* BRIEF *
Return the lines from the start of the data through the line with "(*) after a". Include both of those lines and no others.

* RECORDS SHOWN *
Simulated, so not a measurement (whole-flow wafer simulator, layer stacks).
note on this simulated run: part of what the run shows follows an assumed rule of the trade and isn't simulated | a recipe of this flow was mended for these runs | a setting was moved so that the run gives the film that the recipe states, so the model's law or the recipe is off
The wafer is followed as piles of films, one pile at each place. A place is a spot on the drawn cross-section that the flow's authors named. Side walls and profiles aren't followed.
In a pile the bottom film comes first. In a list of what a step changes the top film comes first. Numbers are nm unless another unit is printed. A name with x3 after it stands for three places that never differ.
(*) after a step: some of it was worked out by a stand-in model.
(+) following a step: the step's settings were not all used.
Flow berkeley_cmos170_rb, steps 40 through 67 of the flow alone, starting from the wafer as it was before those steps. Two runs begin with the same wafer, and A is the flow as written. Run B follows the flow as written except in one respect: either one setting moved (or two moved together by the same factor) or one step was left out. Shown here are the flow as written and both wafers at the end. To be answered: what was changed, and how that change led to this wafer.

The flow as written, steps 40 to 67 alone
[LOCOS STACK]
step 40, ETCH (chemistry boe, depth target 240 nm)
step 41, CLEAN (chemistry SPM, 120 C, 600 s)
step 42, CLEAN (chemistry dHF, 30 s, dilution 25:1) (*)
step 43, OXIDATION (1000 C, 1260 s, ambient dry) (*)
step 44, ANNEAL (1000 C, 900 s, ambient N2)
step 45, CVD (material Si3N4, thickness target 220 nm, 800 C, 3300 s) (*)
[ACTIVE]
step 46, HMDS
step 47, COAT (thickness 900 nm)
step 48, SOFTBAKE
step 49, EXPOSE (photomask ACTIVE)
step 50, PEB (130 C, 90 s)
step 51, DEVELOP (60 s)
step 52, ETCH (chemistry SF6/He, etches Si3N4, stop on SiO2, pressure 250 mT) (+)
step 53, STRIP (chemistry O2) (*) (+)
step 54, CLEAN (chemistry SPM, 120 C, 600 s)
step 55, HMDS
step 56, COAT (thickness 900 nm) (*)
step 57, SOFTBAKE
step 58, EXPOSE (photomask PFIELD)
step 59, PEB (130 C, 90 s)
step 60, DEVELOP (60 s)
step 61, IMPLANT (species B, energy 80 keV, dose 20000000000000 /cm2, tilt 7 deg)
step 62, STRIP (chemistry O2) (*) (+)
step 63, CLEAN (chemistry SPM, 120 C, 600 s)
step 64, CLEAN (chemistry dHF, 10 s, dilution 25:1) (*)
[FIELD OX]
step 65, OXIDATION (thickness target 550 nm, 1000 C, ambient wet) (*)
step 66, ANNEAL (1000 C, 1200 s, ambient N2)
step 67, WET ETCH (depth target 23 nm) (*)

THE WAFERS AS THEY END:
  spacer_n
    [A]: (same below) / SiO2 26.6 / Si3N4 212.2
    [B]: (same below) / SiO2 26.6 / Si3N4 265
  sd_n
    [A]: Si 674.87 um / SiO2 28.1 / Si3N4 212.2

* YOUR SOLUTION *
Simulated, so not a measurement (whole-flow wafer simulator, layer stacks).
note on this simulated run: part of what the run shows follows an assumed rule of the trade and isn't simulated | a recipe of this flow was mended for these runs | a setting was moved so that the run gives the film that the recipe states, so the model's law or the recipe is off
The wafer is followed as piles of films, one pile at each place. A place is a spot on the drawn cross-section that the flow's authors named. Side walls and profiles aren't followed.
In a pile the bottom film comes first. In a list of what a step changes the top film comes first. Numbers are nm unless another unit is printed. A name with x3 after it stands for three places that never differ.
(*) after a step: some of it was worked out by a stand-in model.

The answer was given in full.